◆ ◆ ◆ ◆ ◆ ◆ ◆

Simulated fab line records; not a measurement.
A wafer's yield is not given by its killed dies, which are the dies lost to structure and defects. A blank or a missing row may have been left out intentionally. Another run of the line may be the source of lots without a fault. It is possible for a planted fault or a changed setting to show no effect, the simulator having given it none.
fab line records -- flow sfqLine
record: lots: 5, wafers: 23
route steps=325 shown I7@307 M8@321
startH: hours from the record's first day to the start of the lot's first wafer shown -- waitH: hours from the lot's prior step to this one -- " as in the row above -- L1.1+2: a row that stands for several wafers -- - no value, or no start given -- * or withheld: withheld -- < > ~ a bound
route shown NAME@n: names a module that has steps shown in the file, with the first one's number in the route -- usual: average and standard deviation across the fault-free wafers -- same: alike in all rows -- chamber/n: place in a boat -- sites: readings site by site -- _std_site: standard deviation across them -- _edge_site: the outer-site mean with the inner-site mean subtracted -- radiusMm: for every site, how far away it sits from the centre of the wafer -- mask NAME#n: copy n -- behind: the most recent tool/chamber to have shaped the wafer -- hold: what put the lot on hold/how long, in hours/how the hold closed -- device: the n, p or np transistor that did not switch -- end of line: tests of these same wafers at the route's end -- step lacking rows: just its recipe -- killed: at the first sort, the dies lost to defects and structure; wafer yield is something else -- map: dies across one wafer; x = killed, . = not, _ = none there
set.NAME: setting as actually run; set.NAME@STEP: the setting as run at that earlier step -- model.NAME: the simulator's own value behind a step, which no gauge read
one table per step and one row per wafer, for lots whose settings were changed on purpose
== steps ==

◆ ◆ ◆ ◆ ◆ ◆ ◆

ACTIVITY
Having read the material, return all of it word for word.

YOUR SOLUTION
Simulated fab line records; not a measurement.
A wafer's yield is not given by its killed dies, which are the dies lost to structure and defects. A blank or a missing row may have been left out intentionally. Another run of the line may be the source of lots without a fault. It is possible for a planted fault or a changed setting to show no effect, the simulator having given it none.
fab line records -- flow sfqLine
record: lots: 5, wafers: 23
route steps=325 shown I7@307 M8@321
startH: hours from the record's first day to the start of the lot's first wafer shown -- waitH: hours from the lot's prior step to this one -- " as in the row above -- L1.1+2: a row that stands for several wafers -- - no value, or no start given -- * or withheld: withheld -- < > ~ a bound
route shown NAME@n: names a module that has steps shown in the file, with the first one's number in the route -- usual: average and standard deviation across the fault-free wafers -- same: alike in all rows -- chamber/n: place in a boat -- sites: readings site by site -- _std_site: standard deviation across them -- _edge_site: the outer-site mean with the inner-site mean subtracted -- radiusMm: for every site, how far away it sits from the centre of the wafer -- mask NAME#n: copy n -- behind: the most recent tool/chamber to have shaped the wafer -- hold: what put the lot on hold/how long, in hours/how the hold closed -- device: the n, p or np transistor that did not switch -- end of line: tests of these same wafers at the route's end -- step lacking rows: just its recipe -- killed: at the first sort, the dies lost to defects and structure; wafer yield is something else -- map: dies across one wafer; x = killed, . = not, _ = none there
set.NAME: setting as actually run; set.NAME@STEP: the setting as run at that earlier step -- model.NAME: the simulator's own value behind a step, which no gauge read
one table per step and one row per wafer, for lots whose settings were changed on purpose
== steps ==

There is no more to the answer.